------ PROVIDED DATA

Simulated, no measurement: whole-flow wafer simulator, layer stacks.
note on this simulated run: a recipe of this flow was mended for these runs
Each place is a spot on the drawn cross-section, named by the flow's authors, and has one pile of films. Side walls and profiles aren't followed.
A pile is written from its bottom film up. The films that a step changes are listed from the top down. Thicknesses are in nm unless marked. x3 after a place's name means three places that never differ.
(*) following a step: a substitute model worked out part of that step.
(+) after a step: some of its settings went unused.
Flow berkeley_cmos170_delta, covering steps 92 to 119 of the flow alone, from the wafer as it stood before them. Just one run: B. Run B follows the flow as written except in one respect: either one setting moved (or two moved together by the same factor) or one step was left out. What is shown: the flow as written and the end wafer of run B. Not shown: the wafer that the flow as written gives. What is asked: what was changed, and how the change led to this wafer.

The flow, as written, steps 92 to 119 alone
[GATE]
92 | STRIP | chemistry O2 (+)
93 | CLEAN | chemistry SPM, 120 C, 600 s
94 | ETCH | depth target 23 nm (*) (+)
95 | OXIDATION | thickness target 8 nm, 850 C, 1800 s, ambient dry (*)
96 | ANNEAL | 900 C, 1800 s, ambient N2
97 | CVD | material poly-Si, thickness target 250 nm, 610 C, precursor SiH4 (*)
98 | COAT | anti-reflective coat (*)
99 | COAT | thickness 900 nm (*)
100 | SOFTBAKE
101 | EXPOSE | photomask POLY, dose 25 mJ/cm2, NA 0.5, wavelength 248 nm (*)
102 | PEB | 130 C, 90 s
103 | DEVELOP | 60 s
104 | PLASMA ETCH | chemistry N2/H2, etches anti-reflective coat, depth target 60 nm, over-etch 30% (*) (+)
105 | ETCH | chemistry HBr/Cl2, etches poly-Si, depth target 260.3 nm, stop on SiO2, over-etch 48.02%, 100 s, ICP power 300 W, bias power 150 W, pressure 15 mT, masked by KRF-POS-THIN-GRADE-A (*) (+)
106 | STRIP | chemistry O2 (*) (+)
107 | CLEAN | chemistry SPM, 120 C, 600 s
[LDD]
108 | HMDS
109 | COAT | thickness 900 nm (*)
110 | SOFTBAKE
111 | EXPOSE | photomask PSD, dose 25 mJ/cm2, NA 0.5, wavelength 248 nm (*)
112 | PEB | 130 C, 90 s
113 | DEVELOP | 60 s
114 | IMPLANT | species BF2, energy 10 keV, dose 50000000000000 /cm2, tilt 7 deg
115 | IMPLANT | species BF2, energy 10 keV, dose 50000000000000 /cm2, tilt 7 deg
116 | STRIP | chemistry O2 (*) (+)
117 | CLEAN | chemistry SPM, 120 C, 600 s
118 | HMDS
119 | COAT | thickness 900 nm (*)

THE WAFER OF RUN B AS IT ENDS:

------------

WORK ITEM: Which lines should be output? Exactly those from the first line of the data through the line containing "100 | SOFTBAKE", inclusive.

YOUR RESPONSE:
Simulated, no measurement: whole-flow wafer simulator, layer stacks.
note on this simulated run: a recipe of this flow was mended for these runs
Each place is a spot on the drawn cross-section, named by the flow's authors, and has one pile of films. Side walls and profiles aren't followed.
A pile is written from its bottom film up. The films that a step changes are listed from the top down. Thicknesses are in nm unless marked. x3 after a place's name means three places that never differ.
(*) following a step: a substitute model worked out part of that step.
(+) after a step: some of its settings went unused.
Flow berkeley_cmos170_delta, covering steps 92 to 119 of the flow alone, from the wafer as it stood before them. Just one run: B. Run B follows the flow as written except in one respect: either one setting moved (or two moved together by the same factor) or one step was left out. What is shown: the flow as written and the end wafer of run B. Not shown: the wafer that the flow as written gives. What is asked: what was changed, and how the change led to this wafer.

The flow, as written, steps 92 to 119 alone
[GATE]
92 | STRIP | chemistry O2 (+)
93 | CLEAN | chemistry SPM, 120 C, 600 s
94 | ETCH | depth target 23 nm (*) (+)
95 | OXIDATION | thickness target 8 nm, 850 C, 1800 s, ambient dry (*)
96 | ANNEAL | 900 C, 1800 s, ambient N2
97 | CVD | material poly-Si, thickness target 250 nm, 610 C, precursor SiH4 (*)
98 | COAT | anti-reflective coat (*)
99 | COAT | thickness 900 nm (*)
100 | SOFTBAKE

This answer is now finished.